**DATA EXCERPTS**:
·····
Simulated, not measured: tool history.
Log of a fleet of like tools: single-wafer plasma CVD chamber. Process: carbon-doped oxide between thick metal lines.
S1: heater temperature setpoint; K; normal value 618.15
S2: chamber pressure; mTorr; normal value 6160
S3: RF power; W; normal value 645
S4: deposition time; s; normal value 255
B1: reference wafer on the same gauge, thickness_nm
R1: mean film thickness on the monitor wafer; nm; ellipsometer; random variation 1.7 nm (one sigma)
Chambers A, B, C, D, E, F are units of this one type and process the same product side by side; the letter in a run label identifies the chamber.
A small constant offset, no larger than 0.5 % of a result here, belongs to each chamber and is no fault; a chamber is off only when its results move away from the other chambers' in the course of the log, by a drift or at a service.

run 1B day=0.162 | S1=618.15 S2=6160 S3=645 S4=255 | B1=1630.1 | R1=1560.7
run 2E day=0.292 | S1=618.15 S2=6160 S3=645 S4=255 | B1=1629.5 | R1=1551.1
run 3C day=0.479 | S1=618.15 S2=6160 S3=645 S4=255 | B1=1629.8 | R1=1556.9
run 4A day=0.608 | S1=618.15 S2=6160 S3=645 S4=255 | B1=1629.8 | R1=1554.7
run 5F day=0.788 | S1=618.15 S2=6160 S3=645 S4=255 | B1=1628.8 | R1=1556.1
·····

**WORK INSTRUCTION**:
When you reach the line that contains "Chambers A, B, C, D, E, F", stop; that line and every line before it, from the very first line of the data, should be restated word for word.

**ANSWER SECTION**:
Simulated, not measured: tool history.
Log of a fleet of like tools: single-wafer plasma CVD chamber. Process: carbon-doped oxide between thick metal lines.
S1: heater temperature setpoint; K; normal value 618.15
S2: chamber pressure; mTorr; normal value 6160
S3: RF power; W; normal value 645
S4: deposition time; s; normal value 255
B1: reference wafer on the same gauge, thickness_nm
R1: mean film thickness on the monitor wafer; nm; ellipsometer; random variation 1.7 nm (one sigma)
Chambers A, B, C, D, E, F are units of this one type and process the same product side by side; the letter in a run label identifies the chamber.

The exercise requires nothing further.